# # # # #

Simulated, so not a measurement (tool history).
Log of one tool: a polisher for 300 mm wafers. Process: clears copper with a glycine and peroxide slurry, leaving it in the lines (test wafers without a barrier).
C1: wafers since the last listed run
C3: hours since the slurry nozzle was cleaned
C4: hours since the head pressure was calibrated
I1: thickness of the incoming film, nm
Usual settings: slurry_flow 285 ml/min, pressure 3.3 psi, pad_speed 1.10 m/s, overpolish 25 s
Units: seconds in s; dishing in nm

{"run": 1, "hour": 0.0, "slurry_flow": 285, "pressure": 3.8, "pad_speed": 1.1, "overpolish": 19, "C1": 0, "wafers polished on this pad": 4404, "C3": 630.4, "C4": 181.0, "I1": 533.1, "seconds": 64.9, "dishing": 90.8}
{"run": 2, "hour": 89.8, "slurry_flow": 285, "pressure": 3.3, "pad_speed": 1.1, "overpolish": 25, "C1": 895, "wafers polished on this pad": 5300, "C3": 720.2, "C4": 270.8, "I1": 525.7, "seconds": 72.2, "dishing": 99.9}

# # # # #

● Requirement: Extract the data in full. Keep it word for word.

● Written reply:
Simulated, so not a measurement (tool history).
Log of one tool: a polisher for 300 mm wafers. Process: clears copper with a glycine and peroxide slurry, leaving it in the lines (test wafers without a barrier).
C1: wafers since the last listed run
C3: hours since the slurry nozzle was cleaned
C4: hours since the head pressure was calibrated
I1: thickness of the incoming film, nm
Usual settings: slurry_flow 285 ml/min, pressure 3.3 psi, pad_speed 1.10 m/s, overpolish 25 s
Units: seconds in s; dishing in nm

{"run": 1, "hour": 0.0, "slurry_flow": 285, "pressure": 3.8, "pad_speed": 1.1, "overpolish": 19, "C1": 0, "wafers polished on this pad": 4404, "C3": 630.4, "C4": 181.0, "I1": 533.1, "seconds": 64.9, "dishing": 90.8}
{"run": 2, "hour": 89.8, "slurry_flow": 285, "pressure": 3.3, "pad_speed": 1.1, "overpolish": 25, "C1": 895, "wafers polished on this pad": 5300, "C3": 720.2, "C4": 270.8, "I1": 525.7, "seconds": 72.2, "dishing": 99.9}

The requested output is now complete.